* WORK ITEM:
Give back exactly the first lines of the entries below, through the line with "Run 4, hour".

(SUPPLIED INFORMATION begins)

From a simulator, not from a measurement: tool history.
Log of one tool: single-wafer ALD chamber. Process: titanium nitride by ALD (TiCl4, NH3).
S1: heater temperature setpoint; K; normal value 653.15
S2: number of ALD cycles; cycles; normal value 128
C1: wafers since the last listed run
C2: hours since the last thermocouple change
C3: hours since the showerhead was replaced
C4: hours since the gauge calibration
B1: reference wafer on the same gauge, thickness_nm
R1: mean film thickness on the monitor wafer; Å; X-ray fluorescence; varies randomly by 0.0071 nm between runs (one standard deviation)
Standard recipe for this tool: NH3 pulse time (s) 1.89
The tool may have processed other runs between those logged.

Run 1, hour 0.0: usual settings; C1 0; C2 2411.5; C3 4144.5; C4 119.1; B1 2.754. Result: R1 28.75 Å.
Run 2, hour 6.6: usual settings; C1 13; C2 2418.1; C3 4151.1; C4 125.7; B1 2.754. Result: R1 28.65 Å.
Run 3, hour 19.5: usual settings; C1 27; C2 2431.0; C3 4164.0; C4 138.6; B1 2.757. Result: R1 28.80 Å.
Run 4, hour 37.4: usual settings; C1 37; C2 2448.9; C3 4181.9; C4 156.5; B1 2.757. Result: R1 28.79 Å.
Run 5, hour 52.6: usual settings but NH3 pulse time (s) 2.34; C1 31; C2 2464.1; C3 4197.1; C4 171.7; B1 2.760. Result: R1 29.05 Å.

(SUPPLIED INFORMATION ends)

* YOUR RESPONSE:
From a simulator, not from a measurement: tool history.
Log of one tool: single-wafer ALD chamber. Process: titanium nitride by ALD (TiCl4, NH3).
S1: heater temperature setpoint; K; normal value 653.15
S2: number of ALD cycles; cycles; normal value 128
C1: wafers since the last listed run
C2: hours since the last thermocouple change
C3: hours since the showerhead was replaced
C4: hours since the gauge calibration
B1: reference wafer on the same gauge, thickness_nm
R1: mean film thickness on the monitor wafer; Å; X-ray fluorescence; varies randomly by 0.0071 nm between runs (one standard deviation)
Standard recipe for this tool: NH3 pulse time (s) 1.89
The tool may have processed other runs between those logged.

Run 1, hour 0.0: usual settings; C1 0; C2 2411.5; C3 4144.5; C4 119.1; B1 2.754. Result: R1 28.75 Å.
Run 2, hour 6.6: usual settings; C1 13; C2 2418.1; C3 4151.1; C4 125.7; B1 2.754. Result: R1 28.65 Å.
Run 3, hour 19.5: usual settings; C1 27; C2 2431.0; C3 4164.0; C4 138.6; B1 2.757. Result: R1 28.80 Å.
Run 4, hour 37.4: usual settings; C1 37; C2 2448.9; C3 4181.9; C4 156.5; B1 2.757. Result: R1 28.79 Å.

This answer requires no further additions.